## WORK INSTRUCTION
All of the data that follows should be output again without any alteration.

## RECORD SET
>>>>
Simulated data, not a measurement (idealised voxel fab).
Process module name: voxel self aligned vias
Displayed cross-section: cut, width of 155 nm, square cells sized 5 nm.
<<<<

## ANSWER SPACE
Simulated data, not a measurement (idealised voxel fab).
Process module name: voxel self aligned vias
Displayed cross-section: cut, width of 155 nm, square cells sized 5 nm.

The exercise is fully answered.